Assigned task
Start at the first line of the material below and retype each line through the one containing "We lay out every", exactly.

Data shown
· · ·
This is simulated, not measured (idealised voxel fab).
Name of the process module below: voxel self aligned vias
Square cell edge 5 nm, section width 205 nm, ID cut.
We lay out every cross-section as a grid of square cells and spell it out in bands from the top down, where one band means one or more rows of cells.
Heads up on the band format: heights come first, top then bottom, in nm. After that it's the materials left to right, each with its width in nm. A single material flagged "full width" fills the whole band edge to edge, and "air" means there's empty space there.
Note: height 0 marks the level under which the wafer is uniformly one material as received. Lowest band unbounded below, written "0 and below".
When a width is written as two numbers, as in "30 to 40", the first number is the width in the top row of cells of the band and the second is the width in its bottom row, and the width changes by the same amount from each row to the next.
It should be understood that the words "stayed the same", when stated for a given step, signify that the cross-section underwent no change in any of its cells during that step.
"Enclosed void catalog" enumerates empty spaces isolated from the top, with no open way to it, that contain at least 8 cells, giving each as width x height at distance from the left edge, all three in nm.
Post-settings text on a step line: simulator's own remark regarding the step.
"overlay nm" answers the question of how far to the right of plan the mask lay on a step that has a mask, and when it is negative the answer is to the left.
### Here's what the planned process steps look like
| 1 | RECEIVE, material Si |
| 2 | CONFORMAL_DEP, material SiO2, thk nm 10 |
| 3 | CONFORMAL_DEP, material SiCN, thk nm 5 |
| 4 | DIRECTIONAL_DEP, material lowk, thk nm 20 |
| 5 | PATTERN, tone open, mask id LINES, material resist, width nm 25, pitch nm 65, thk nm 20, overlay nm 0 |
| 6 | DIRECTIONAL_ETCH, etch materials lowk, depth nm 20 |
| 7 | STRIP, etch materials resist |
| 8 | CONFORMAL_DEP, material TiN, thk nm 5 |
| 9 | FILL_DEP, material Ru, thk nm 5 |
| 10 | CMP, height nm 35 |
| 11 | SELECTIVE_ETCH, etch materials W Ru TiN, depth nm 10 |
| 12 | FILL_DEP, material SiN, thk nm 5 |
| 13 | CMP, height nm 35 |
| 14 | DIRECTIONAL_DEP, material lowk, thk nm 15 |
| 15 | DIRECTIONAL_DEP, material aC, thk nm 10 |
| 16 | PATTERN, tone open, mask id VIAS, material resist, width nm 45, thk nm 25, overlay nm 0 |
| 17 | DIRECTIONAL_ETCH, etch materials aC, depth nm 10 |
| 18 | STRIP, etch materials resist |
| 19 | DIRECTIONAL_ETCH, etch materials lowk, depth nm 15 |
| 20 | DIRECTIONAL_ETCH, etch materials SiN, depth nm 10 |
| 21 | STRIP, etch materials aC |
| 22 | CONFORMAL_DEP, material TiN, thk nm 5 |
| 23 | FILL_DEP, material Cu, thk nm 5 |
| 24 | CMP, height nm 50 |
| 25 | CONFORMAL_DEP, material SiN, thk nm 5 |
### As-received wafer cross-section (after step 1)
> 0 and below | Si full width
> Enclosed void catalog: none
· · ·

Task solution
This is simulated, not measured (idealised voxel fab).
Name of the process module below: voxel self aligned vias
Square cell edge 5 nm, section width 205 nm, ID cut.
We lay out every cross-section as a grid of square cells and spell it out in bands from the top down, where one band means one or more rows of cells.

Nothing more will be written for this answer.